SUPPLIED ENTRIES
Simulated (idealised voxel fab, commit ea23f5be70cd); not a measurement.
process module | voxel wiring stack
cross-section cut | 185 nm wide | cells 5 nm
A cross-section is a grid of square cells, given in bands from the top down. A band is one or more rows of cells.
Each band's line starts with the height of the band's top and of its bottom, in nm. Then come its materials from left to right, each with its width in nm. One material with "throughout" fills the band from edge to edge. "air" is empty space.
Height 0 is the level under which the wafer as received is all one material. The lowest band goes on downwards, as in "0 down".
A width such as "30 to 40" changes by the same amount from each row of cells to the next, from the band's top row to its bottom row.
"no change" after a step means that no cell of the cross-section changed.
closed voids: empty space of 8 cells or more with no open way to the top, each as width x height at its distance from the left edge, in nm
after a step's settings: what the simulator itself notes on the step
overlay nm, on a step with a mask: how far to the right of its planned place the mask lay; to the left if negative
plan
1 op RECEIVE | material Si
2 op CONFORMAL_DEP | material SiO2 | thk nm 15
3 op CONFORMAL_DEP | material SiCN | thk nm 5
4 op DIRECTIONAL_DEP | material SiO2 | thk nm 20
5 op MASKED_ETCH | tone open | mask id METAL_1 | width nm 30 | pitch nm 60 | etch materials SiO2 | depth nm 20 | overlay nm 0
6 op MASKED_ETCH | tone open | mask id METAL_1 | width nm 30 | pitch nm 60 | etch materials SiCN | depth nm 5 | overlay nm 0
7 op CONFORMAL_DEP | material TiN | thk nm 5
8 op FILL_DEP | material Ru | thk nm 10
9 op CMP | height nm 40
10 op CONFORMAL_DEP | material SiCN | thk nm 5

WORK REQUEST
Repeat exactly, and only, the run of lines from the start of the material above through the line that holds "6 op MASKED_ETCH".

EXERCISE OUTPUT
Simulated (idealised voxel fab, commit ea23f5be70cd); not a measurement.
process module | voxel wiring stack
cross-section cut | 185 nm wide | cells 5 nm
A cross-section is a grid of square cells, given in bands from the top down. A band is one or more rows of cells.
Each band's line starts with the height of the band's top and of its bottom, in nm. Then come its materials from left to right, each with its width in nm. One material with "throughout" fills the band from edge to edge. "air" is empty space.
Height 0 is the level under which the wafer as received is all one material. The lowest band goes on downwards, as in "0 down".
A width such as "30 to 40" changes by the same amount from each row of cells to the next, from the band's top row to its bottom row.
"no change" after a step means that no cell of the cross-section changed.
closed voids: empty space of 8 cells or more with no open way to the top, each as width x height at its distance from the left edge, in nm
after a step's settings: what the simulator itself notes on the step
overlay nm, on a step with a mask: how far to the right of its planned place the mask lay; to the left if negative
plan
1 op RECEIVE | material Si
2 op CONFORMAL_DEP | material SiO2 | thk nm 15
3 op CONFORMAL_DEP | material SiCN | thk nm 5
4 op DIRECTIONAL_DEP | material SiO2 | thk nm 20
5 op MASKED_ETCH | tone open | mask id METAL_1 | width nm 30 | pitch nm 60 | etch materials SiO2 | depth nm 20 | overlay nm 0
6 op MASKED_ETCH | tone open | mask id METAL_1 | width nm 30 | pitch nm 60 | etch materials SiCN | depth nm 5 | overlay nm 0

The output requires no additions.